**Assignment:** Below are the records; output them exactly from the first line through the line with "The fault in", stopping there.

**Given information:**
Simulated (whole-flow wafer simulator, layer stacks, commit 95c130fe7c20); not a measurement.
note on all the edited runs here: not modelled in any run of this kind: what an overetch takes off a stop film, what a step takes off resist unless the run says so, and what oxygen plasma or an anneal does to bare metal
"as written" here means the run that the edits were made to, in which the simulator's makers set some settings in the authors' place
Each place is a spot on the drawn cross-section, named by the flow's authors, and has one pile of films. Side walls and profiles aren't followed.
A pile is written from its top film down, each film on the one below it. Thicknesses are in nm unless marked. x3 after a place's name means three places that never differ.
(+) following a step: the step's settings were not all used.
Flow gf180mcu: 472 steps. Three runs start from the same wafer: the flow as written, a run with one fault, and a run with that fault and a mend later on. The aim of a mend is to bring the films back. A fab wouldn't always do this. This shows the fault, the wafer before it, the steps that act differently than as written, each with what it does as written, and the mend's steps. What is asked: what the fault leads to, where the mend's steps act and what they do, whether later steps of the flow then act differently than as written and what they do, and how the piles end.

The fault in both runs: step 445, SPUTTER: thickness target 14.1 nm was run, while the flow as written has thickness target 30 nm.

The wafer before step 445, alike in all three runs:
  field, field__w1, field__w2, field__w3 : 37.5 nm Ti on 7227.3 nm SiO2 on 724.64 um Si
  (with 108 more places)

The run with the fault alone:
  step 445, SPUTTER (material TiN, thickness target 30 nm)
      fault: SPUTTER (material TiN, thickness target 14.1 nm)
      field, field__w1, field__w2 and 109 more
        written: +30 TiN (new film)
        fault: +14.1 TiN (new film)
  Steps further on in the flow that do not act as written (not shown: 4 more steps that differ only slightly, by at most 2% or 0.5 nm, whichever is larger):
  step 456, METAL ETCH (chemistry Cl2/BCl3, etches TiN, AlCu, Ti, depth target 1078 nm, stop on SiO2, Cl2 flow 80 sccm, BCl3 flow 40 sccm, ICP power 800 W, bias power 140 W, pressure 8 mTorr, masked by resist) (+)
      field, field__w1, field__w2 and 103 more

**Task answer:**
Simulated (whole-flow wafer simulator, layer stacks, commit 95c130fe7c20); not a measurement.
note on all the edited runs here: not modelled in any run of this kind: what an overetch takes off a stop film, what a step takes off resist unless the run says so, and what oxygen plasma or an anneal does to bare metal
"as written" here means the run that the edits were made to, in which the simulator's makers set some settings in the authors' place
Each place is a spot on the drawn cross-section, named by the flow's authors, and has one pile of films. Side walls and profiles aren't followed.
A pile is written from its top film down, each film on the one below it. Thicknesses are in nm unless marked. x3 after a place's name means three places that never differ.
(+) following a step: the step's settings were not all used.
Flow gf180mcu: 472 steps. Three runs start from the same wafer: the flow as written, a run with one fault, and a run with that fault and a mend later on. The aim of a mend is to bring the films back. A fab wouldn't always do this. This shows the fault, the wafer before it, the steps that act differently than as written, each with what it does as written, and the mend's steps. What is asked: what the fault leads to, where the mend's steps act and what they do, whether later steps of the flow then act differently than as written and what they do, and how the piles end.

The fault in both runs: step 445, SPUTTER: thickness target 14.1 nm was run, while the flow as written has thickness target 30 nm.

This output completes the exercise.